=== Begin Enclosure ===
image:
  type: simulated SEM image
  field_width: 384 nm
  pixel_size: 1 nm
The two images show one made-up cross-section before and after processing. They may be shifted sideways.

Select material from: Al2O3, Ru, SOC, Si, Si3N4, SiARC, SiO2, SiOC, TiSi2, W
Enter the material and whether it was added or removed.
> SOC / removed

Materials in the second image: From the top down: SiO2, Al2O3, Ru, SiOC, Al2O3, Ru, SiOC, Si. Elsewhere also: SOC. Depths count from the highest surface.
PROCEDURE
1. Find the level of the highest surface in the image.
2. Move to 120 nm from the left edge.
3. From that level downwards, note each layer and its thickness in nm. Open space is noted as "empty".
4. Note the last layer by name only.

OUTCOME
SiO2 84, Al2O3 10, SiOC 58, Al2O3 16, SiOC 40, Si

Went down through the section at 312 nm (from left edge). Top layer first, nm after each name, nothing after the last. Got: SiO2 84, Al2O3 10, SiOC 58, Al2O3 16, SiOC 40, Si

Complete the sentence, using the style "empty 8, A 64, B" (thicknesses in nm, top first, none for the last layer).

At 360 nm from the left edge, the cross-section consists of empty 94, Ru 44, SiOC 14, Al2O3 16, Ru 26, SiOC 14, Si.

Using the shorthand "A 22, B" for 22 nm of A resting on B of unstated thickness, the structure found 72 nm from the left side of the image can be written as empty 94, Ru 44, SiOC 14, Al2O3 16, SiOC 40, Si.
=== End Enclosure ===

Brief: Print, from the entries above, the line with "type: simulated SEM image", the line with "Complete the sentence, using" and all lines between them, exactly and with nothing else.

Task answer:
  type: simulated SEM image
  field_width: 384 nm
  pixel_size: 1 nm
The two images show one made-up cross-section before and after processing. They may be shifted sideways.

Select material from: Al2O3, Ru, SOC, Si, Si3N4, SiARC, SiO2, SiOC, TiSi2, W
Enter the material and whether it was added or removed.
> SOC / removed

Materials in the second image: From the top down: SiO2, Al2O3, Ru, SiOC, Al2O3, Ru, SiOC, Si. Elsewhere also: SOC. Depths count from the highest surface.
PROCEDURE
1. Find the level of the highest surface in the image.
2. Move to 120 nm from the left edge.
3. From that level downwards, note each layer and its thickness in nm. Open space is noted as "empty".
4. Note the last layer by name only.

OUTCOME
SiO2 84, Al2O3 10, SiOC 58, Al2O3 16, SiOC 40, Si

Went down through the section at 312 nm (from left edge). Top layer first, nm after each name, nothing after the last. Got: SiO2 84, Al2O3 10, SiOC 58, Al2O3 16, SiOC 40, Si

Complete the sentence, using the style "empty 8, A 64, B" (thicknesses in nm, top first, none for the last layer).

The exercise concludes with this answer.